Data shown
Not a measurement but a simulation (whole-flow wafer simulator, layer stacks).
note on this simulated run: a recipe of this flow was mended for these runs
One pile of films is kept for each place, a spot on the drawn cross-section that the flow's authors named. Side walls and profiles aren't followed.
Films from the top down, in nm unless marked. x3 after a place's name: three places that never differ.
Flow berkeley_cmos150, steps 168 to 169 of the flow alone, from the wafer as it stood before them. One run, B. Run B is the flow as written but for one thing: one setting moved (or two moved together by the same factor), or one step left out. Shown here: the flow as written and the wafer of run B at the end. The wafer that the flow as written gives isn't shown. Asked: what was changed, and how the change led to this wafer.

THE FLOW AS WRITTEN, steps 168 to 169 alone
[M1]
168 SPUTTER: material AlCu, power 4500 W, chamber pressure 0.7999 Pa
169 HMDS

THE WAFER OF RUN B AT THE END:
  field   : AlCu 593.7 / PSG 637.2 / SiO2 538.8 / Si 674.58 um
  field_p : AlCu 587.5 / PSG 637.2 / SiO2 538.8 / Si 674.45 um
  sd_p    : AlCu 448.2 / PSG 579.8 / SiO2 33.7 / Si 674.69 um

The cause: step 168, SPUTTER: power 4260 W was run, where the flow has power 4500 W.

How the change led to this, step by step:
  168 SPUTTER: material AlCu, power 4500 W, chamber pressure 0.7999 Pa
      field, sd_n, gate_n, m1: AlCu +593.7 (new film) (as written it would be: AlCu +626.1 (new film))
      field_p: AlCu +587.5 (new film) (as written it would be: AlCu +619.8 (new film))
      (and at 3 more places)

Required action
Go through the listing above and write out exactly the lines starting with the one holding "note on this" and running through the one holding "field_p: AlCu +587.5", ends included, and no others.

Task solution
note on this simulated run: a recipe of this flow was mended for these runs
One pile of films is kept for each place, a spot on the drawn cross-section that the flow's authors named. Side walls and profiles aren't followed.
Films from the top down, in nm unless marked. x3 after a place's name: three places that never differ.
Flow berkeley_cmos150, steps 168 to 169 of the flow alone, from the wafer as it stood before them. One run, B. Run B is the flow as written but for one thing: one setting moved (or two moved together by the same factor), or one step left out. Shown here: the flow as written and the wafer of run B at the end. The wafer that the flow as written gives isn't shown. Asked: what was changed, and how the change led to this wafer.

THE FLOW AS WRITTEN, steps 168 to 169 alone
[M1]
168 SPUTTER: material AlCu, power 4500 W, chamber pressure 0.7999 Pa
169 HMDS

THE WAFER OF RUN B AT THE END:
  field   : AlCu 593.7 / PSG 637.2 / SiO2 538.8 / Si 674.58 um
  field_p : AlCu 587.5 / PSG 637.2 / SiO2 538.8 / Si 674.45 um
  sd_p    : AlCu 448.2 / PSG 579.8 / SiO2 33.7 / Si 674.69 um

The cause: step 168, SPUTTER: power 4260 W was run, where the flow has power 4500 W.

How the change led to this, step by step:
  168 SPUTTER: material AlCu, power 4500 W, chamber pressure 0.7999 Pa
      field, sd_n, gate_n, m1: AlCu +593.7 (new film) (as written it would be: AlCu +626.1 (new film))
      field_p: AlCu +587.5 (new film) (as written it would be: AlCu +619.8 (new film))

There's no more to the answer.